▶ **WORK REQUEST**
As the lines appear below, please set them down exactly, starting at the first and finishing with the one containing "THE METROLOGY DESK".

▶ **THE DATA**

::::

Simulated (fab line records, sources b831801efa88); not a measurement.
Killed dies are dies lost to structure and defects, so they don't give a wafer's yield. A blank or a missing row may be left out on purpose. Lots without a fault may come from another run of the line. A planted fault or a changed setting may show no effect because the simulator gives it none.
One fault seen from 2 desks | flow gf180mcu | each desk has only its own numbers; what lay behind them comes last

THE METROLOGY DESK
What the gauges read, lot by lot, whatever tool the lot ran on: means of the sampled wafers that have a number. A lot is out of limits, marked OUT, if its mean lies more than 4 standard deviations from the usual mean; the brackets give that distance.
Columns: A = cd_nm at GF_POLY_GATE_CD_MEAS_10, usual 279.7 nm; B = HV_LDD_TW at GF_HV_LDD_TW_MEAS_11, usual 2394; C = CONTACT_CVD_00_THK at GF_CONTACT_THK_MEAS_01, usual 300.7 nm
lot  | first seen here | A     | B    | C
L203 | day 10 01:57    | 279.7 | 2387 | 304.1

::::

▶ **WRITTEN REPLY**
Simulated (fab line records, sources b831801efa88); not a measurement.
Killed dies are dies lost to structure and defects, so they don't give a wafer's yield. A blank or a missing row may be left out on purpose. Lots without a fault may come from another run of the line. A planted fault or a changed setting may show no effect because the simulator gives it none.
One fault seen from 2 desks | flow gf180mcu | each desk has only its own numbers; what lay behind them comes last

THE METROLOGY DESK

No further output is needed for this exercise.